# # #

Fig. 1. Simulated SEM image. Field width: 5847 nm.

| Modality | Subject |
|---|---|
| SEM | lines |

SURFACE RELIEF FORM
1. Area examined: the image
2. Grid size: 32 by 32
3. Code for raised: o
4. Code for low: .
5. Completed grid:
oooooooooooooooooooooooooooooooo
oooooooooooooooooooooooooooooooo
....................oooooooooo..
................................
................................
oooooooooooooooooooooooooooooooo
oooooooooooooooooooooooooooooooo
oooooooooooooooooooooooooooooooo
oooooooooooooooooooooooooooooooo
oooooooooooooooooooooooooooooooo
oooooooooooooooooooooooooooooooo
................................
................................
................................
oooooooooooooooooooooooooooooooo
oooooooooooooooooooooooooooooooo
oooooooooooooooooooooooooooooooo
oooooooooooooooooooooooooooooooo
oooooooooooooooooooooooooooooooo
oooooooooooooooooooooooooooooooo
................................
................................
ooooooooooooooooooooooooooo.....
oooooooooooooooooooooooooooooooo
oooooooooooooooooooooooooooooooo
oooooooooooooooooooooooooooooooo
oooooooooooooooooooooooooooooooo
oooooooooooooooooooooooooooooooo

# # #

→ ASSIGNMENT: Mind each word and retype the entire listing above.

→ ANSWER BOX:
Fig. 1. Simulated SEM image. Field width: 5847 nm.

| Modality | Subject |
|---|---|
| SEM | lines |

SURFACE RELIEF FORM
1. Area examined: the image
2. Grid size: 32 by 32
3. Code for raised: o
4. Code for low: .
5. Completed grid:
oooooooooooooooooooooooooooooooo
oooooooooooooooooooooooooooooooo
....................oooooooooo..
................................
................................
oooooooooooooooooooooooooooooooo
oooooooooooooooooooooooooooooooo
oooooooooooooooooooooooooooooooo
oooooooooooooooooooooooooooooooo
oooooooooooooooooooooooooooooooo
oooooooooooooooooooooooooooooooo
................................
................................
................................
oooooooooooooooooooooooooooooooo
oooooooooooooooooooooooooooooooo
oooooooooooooooooooooooooooooooo
oooooooooooooooooooooooooooooooo
oooooooooooooooooooooooooooooooo
oooooooooooooooooooooooooooooooo
................................
................................
ooooooooooooooooooooooooooo.....
oooooooooooooooooooooooooooooooo
oooooooooooooooooooooooooooooooo
oooooooooooooooooooooooooooooooo
oooooooooooooooooooooooooooooooo
oooooooooooooooooooooooooooooooo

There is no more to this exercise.